### REQUIREMENT
Lines to restate from the data below: from the one containing "2 op DIRECTIONAL_DEP | material SiO2" to the one containing "60 to 20: SiO2 throughout", both included. Give them again exactly, and only them.

### RECORD SET
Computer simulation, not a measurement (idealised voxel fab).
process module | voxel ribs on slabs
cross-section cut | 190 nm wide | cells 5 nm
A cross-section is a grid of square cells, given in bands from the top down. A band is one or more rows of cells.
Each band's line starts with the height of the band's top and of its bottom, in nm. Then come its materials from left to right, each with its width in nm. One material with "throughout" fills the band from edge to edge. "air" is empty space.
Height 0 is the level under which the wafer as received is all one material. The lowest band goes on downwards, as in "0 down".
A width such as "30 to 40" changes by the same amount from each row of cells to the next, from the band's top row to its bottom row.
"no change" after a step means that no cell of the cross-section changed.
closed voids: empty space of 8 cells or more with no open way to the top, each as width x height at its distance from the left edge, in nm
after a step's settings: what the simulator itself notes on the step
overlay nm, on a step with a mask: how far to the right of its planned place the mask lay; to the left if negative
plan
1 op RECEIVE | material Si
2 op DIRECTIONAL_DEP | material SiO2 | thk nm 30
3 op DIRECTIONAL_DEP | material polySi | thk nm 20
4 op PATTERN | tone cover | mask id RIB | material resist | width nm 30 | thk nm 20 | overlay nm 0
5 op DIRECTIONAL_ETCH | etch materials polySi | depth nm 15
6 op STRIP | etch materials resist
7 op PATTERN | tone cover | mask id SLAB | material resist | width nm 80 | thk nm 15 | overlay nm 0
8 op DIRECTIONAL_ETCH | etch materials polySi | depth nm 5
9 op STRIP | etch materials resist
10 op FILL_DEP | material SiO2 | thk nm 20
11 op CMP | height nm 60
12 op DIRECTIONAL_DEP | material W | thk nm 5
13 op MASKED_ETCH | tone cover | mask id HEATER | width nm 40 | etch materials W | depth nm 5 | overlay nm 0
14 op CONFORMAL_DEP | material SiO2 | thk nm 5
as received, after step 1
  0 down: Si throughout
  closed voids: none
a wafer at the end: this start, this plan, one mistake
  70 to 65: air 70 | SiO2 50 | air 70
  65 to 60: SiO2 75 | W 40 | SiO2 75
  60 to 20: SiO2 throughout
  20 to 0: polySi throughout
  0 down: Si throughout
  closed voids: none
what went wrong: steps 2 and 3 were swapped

### WRITTEN SOLUTION
2 op DIRECTIONAL_DEP | material SiO2 | thk nm 30
3 op DIRECTIONAL_DEP | material polySi | thk nm 20
4 op PATTERN | tone cover | mask id RIB | material resist | width nm 30 | thk nm 20 | overlay nm 0
5 op DIRECTIONAL_ETCH | etch materials polySi | depth nm 15
6 op STRIP | etch materials resist
7 op PATTERN | tone cover | mask id SLAB | material resist | width nm 80 | thk nm 15 | overlay nm 0
8 op DIRECTIONAL_ETCH | etch materials polySi | depth nm 5
9 op STRIP | etch materials resist
10 op FILL_DEP | material SiO2 | thk nm 20
11 op CMP | height nm 60
12 op DIRECTIONAL_DEP | material W | thk nm 5
13 op MASKED_ETCH | tone cover | mask id HEATER | width nm 40 | etch materials W | depth nm 5 | overlay nm 0
14 op CONFORMAL_DEP | material SiO2 | thk nm 5
as received, after step 1
  0 down: Si throughout
  closed voids: none
a wafer at the end: this start, this plan, one mistake
  70 to 65: air 70 | SiO2 50 | air 70
  65 to 60: SiO2 75 | W 40 | SiO2 75
  60 to 20: SiO2 throughout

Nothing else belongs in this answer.